DATA SUPPLIED –
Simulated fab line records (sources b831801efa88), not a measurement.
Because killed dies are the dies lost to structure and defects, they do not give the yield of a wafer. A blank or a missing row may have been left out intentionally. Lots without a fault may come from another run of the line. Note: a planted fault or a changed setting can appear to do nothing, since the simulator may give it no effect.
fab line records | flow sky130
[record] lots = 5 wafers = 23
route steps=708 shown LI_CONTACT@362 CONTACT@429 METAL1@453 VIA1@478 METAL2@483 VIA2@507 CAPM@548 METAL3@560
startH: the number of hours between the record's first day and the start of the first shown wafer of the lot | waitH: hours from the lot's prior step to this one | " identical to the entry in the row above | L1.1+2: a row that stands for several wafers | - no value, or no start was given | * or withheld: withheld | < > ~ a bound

WORK ORDER – For every record above, print an exact copy.

ANSWER BOX –
Simulated fab line records (sources b831801efa88), not a measurement.
Because killed dies are the dies lost to structure and defects, they do not give the yield of a wafer. A blank or a missing row may have been left out intentionally. Lots without a fault may come from another run of the line. Note: a planted fault or a changed setting can appear to do nothing, since the simulator may give it no effect.
fab line records | flow sky130
[record] lots = 5 wafers = 23
route steps=708 shown LI_CONTACT@362 CONTACT@429 METAL1@453 VIA1@478 METAL2@483 VIA2@507 CAPM@548 METAL3@560
startH: the number of hours between the record's first day and the start of the first shown wafer of the lot | waitH: hours from the lot's prior step to this one | " identical to the entry in the row above | L1.1+2: a row that stands for several wafers | - no value, or no start was given | * or withheld: withheld | < > ~ a bound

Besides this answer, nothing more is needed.